* EXERCISE *
In the material below, the lines from the one containing "2. OXIDIZE: depth nm 5" through the one containing "9. DIRECTIONAL_ETCH: etch" are to be given again exactly, ends included, and no others.

* DATA LISTING *
———

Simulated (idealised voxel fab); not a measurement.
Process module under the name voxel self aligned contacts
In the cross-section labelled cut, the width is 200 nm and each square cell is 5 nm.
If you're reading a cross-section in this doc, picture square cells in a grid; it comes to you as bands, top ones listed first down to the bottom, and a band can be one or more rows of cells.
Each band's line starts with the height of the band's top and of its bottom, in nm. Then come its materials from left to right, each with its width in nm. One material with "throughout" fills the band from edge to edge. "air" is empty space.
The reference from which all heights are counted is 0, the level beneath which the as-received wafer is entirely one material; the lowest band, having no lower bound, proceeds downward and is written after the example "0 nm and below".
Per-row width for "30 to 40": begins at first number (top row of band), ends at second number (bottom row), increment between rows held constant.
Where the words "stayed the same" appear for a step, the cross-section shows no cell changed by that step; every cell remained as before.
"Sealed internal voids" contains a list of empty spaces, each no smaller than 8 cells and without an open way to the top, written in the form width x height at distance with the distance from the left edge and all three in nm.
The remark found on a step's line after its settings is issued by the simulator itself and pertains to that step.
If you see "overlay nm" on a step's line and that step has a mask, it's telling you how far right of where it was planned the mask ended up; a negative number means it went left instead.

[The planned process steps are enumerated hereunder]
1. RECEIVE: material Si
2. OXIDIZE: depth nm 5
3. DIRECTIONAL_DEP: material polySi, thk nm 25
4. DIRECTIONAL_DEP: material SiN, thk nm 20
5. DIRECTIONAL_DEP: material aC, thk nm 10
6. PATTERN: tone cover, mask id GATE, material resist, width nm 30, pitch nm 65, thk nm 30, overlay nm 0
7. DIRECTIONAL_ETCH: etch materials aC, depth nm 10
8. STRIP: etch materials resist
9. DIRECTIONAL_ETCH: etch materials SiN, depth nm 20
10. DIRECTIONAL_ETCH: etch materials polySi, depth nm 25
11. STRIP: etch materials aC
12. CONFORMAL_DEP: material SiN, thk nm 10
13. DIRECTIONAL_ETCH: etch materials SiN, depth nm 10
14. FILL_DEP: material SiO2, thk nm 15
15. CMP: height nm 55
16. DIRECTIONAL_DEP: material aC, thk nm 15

———

* WRITTEN ANSWER *
2. OXIDIZE: depth nm 5
3. DIRECTIONAL_DEP: material polySi, thk nm 25
4. DIRECTIONAL_DEP: material SiN, thk nm 20
5. DIRECTIONAL_DEP: material aC, thk nm 10
6. PATTERN: tone cover, mask id GATE, material resist, width nm 30, pitch nm 65, thk nm 30, overlay nm 0
7. DIRECTIONAL_ETCH: etch materials aC, depth nm 10
8. STRIP: etch materials resist
9. DIRECTIONAL_ETCH: etch materials SiN, depth nm 20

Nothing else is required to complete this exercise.